THE DATA:
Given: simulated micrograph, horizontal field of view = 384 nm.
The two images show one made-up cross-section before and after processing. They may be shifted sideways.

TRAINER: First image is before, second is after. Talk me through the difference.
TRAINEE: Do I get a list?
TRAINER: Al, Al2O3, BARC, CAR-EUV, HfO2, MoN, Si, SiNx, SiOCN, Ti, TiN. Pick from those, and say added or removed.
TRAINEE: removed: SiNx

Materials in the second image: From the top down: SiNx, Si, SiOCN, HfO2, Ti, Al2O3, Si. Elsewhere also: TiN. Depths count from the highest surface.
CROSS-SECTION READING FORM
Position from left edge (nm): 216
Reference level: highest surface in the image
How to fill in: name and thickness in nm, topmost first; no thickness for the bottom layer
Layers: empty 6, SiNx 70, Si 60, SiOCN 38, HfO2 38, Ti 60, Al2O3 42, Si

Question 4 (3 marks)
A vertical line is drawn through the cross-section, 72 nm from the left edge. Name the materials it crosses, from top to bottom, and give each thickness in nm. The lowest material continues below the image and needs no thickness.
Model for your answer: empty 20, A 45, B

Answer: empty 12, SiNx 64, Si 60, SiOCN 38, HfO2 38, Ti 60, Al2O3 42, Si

ASSIGNMENT: Will you return exactly the lines above from the one with "Reference level: highest surface in the image" down to the one with "Model for your answer: empty 20, A 45, B", counting both as part of the range?

PROBLEM SOLUTION:
Reference level: highest surface in the image
How to fill in: name and thickness in nm, topmost first; no thickness for the bottom layer
Layers: empty 6, SiNx 70, Si 60, SiOCN 38, HfO2 38, Ti 60, Al2O3 42, Si

Question 4 (3 marks)
A vertical line is drawn through the cross-section, 72 nm from the left edge. Name the materials it crosses, from top to bottom, and give each thickness in nm. The lowest material continues below the image and needs no thickness.
Model for your answer: empty 20, A 45, B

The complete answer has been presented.